## WORK REQUEST
Please repeat the listing exactly, starting at its first line and stopping after the line that contains "Each place is".

## DATASET CONTENT
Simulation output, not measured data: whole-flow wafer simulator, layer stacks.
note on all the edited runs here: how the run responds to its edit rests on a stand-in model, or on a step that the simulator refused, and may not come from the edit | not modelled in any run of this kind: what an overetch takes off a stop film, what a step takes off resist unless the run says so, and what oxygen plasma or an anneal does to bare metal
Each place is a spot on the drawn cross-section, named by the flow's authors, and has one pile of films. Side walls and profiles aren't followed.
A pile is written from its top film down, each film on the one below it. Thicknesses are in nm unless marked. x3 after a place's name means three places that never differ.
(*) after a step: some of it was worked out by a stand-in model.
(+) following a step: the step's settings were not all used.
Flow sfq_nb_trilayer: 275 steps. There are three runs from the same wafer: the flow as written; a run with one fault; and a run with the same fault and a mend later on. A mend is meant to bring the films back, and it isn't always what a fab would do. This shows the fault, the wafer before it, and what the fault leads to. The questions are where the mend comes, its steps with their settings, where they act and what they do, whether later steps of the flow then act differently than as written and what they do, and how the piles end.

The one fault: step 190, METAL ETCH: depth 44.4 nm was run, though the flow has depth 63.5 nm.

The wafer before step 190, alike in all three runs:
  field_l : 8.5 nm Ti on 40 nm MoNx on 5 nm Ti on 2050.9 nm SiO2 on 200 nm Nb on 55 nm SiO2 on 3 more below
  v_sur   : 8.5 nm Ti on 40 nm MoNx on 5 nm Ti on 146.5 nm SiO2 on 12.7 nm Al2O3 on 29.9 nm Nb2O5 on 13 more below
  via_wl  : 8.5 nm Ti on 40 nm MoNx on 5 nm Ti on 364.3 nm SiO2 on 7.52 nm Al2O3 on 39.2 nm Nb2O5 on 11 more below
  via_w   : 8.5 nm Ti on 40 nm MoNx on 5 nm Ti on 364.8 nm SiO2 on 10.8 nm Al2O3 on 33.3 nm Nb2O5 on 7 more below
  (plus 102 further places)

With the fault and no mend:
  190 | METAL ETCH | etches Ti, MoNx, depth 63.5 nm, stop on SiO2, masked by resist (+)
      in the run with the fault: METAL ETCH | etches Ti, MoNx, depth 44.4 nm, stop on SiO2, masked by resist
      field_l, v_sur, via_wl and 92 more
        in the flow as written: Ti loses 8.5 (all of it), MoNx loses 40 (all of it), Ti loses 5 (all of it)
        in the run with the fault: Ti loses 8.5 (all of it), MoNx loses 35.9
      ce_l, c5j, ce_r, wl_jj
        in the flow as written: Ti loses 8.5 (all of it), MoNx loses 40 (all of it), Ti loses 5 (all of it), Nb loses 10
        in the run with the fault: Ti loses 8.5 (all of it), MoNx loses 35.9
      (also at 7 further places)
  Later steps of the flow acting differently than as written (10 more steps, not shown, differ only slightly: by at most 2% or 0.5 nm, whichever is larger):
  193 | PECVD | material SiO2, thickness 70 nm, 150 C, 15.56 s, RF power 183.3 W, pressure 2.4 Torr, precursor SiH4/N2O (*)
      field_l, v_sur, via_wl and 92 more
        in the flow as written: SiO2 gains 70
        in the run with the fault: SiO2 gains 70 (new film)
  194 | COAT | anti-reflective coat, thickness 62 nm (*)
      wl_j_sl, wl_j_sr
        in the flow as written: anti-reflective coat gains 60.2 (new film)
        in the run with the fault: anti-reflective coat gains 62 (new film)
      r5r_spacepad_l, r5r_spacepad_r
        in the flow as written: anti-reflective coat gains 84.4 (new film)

## RESULT
Simulation output, not measured data: whole-flow wafer simulator, layer stacks.
note on all the edited runs here: how the run responds to its edit rests on a stand-in model, or on a step that the simulator refused, and may not come from the edit | not modelled in any run of this kind: what an overetch takes off a stop film, what a step takes off resist unless the run says so, and what oxygen plasma or an anneal does to bare metal
Each place is a spot on the drawn cross-section, named by the flow's authors, and has one pile of films. Side walls and profiles aren't followed.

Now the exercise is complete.